§ **WORK ITEM**
Treat the line containing "C2: hours since" as the last one, and return every line exactly from the first line of the material below up to it.

[Opening GIVEN ENTRIES section]

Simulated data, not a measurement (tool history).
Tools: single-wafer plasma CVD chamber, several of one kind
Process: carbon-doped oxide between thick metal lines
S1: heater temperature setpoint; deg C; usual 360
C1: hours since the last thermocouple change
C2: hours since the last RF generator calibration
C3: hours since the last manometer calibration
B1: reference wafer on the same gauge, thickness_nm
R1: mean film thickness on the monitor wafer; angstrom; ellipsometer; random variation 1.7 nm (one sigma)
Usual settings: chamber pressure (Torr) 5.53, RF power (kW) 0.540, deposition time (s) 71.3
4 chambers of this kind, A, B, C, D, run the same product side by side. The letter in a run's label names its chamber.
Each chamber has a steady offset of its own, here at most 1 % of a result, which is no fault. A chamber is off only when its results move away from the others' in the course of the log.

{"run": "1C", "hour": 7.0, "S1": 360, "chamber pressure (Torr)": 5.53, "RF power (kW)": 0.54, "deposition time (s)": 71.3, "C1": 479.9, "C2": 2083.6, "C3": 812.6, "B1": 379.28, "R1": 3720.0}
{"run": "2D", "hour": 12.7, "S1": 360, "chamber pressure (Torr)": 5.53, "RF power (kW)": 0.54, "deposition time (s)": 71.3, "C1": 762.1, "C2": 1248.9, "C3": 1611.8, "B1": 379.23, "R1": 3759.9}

[Closing GIVEN ENTRIES section]

§ **EXERCISE RESPONSE**
Simulated data, not a measurement (tool history).
Tools: single-wafer plasma CVD chamber, several of one kind
Process: carbon-doped oxide between thick metal lines
S1: heater temperature setpoint; deg C; usual 360
C1: hours since the last thermocouple change
C2: hours since the last RF generator calibration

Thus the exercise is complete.